◆ Recorded data ◆
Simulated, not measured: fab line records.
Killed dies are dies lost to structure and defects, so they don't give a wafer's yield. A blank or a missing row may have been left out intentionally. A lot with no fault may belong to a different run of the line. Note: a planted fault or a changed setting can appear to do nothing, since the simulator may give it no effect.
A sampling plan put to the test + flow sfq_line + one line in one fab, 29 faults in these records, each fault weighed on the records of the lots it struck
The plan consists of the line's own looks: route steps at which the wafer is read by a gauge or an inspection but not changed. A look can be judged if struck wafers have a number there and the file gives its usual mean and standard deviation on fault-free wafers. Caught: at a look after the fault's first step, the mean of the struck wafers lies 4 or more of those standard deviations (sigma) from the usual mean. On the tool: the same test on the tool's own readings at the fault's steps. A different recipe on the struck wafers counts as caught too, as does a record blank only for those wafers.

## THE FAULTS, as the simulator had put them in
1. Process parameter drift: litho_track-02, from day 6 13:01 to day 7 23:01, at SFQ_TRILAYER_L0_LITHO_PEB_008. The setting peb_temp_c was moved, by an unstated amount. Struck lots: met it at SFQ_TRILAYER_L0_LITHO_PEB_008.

◆ Requirement ◆
Give back the entries exactly. Omit none of them.

◆ Exercise output ◆
Simulated, not measured: fab line records.
Killed dies are dies lost to structure and defects, so they don't give a wafer's yield. A blank or a missing row may have been left out intentionally. A lot with no fault may belong to a different run of the line. Note: a planted fault or a changed setting can appear to do nothing, since the simulator may give it no effect.
A sampling plan put to the test + flow sfq_line + one line in one fab, 29 faults in these records, each fault weighed on the records of the lots it struck
The plan consists of the line's own looks: route steps at which the wafer is read by a gauge or an inspection but not changed. A look can be judged if struck wafers have a number there and the file gives its usual mean and standard deviation on fault-free wafers. Caught: at a look after the fault's first step, the mean of the struck wafers lies 4 or more of those standard deviations (sigma) from the usual mean. On the tool: the same test on the tool's own readings at the fault's steps. A different recipe on the struck wafers counts as caught too, as does a record blank only for those wafers.

## THE FAULTS, as the simulator had put them in
1. Process parameter drift: litho_track-02, from day 6 13:01 to day 7 23:01, at SFQ_TRILAYER_L0_LITHO_PEB_008. The setting peb_temp_c was moved, by an unstated amount. Struck lots: met it at SFQ_TRILAYER_L0_LITHO_PEB_008.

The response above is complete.